## BRIEF
Without leaving out a single line, restate the entries below exactly.

====== DATA RECORDS

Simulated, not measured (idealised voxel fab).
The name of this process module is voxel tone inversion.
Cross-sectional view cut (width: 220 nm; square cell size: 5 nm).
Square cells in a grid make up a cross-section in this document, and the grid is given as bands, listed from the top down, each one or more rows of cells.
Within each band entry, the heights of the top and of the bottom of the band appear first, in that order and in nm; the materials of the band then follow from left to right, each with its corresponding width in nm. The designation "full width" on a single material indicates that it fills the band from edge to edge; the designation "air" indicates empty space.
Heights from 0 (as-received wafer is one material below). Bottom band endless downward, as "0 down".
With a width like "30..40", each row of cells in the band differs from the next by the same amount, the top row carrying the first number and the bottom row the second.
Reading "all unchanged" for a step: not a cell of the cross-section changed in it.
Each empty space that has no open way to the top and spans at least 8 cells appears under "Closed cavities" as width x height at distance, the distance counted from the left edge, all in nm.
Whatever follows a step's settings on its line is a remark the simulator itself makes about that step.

============

## EXERCISE ANSWER
Simulated, not measured (idealised voxel fab).
The name of this process module is voxel tone inversion.
Cross-sectional view cut (width: 220 nm; square cell size: 5 nm).
Square cells in a grid make up a cross-section in this document, and the grid is given as bands, listed from the top down, each one or more rows of cells.
Within each band entry, the heights of the top and of the bottom of the band appear first, in that order and in nm; the materials of the band then follow from left to right, each with its corresponding width in nm. The designation "full width" on a single material indicates that it fills the band from edge to edge; the designation "air" indicates empty space.
Heights from 0 (as-received wafer is one material below). Bottom band endless downward, as "0 down".
With a width like "30..40", each row of cells in the band differs from the next by the same amount, the top row carrying the first number and the bottom row the second.
Reading "all unchanged" for a step: not a cell of the cross-section changed in it.
Each empty space that has no open way to the top and spans at least 8 cells appears under "Closed cavities" as width x height at distance, the distance counted from the left edge, all in nm.
Whatever follows a step's settings on its line is a remark the simulator itself makes about that step.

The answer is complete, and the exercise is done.